* _WORK ITEM_: Give the data again exactly as it is written.

*** Block opens ***

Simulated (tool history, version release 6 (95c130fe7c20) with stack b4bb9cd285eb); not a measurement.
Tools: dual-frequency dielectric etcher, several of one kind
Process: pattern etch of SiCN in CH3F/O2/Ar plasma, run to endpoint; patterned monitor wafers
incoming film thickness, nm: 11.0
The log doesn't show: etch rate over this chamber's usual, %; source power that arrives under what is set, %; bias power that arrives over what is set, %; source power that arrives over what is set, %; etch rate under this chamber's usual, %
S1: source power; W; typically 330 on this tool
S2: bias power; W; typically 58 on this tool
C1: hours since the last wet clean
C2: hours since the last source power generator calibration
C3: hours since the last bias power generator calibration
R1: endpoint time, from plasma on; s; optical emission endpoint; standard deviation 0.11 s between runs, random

*** Block closes ***

* _RESPONSE_:
Simulated (tool history, version release 6 (95c130fe7c20) with stack b4bb9cd285eb); not a measurement.
Tools: dual-frequency dielectric etcher, several of one kind
Process: pattern etch of SiCN in CH3F/O2/Ar plasma, run to endpoint; patterned monitor wafers
incoming film thickness, nm: 11.0
The log doesn't show: etch rate over this chamber's usual, %; source power that arrives under what is set, %; bias power that arrives over what is set, %; source power that arrives over what is set, %; etch rate under this chamber's usual, %
S1: source power; W; typically 330 on this tool
S2: bias power; W; typically 58 on this tool
C1: hours since the last wet clean
C2: hours since the last source power generator calibration
C3: hours since the last bias power generator calibration
R1: endpoint time, from plasma on; s; optical emission endpoint; standard deviation 0.11 s between runs, random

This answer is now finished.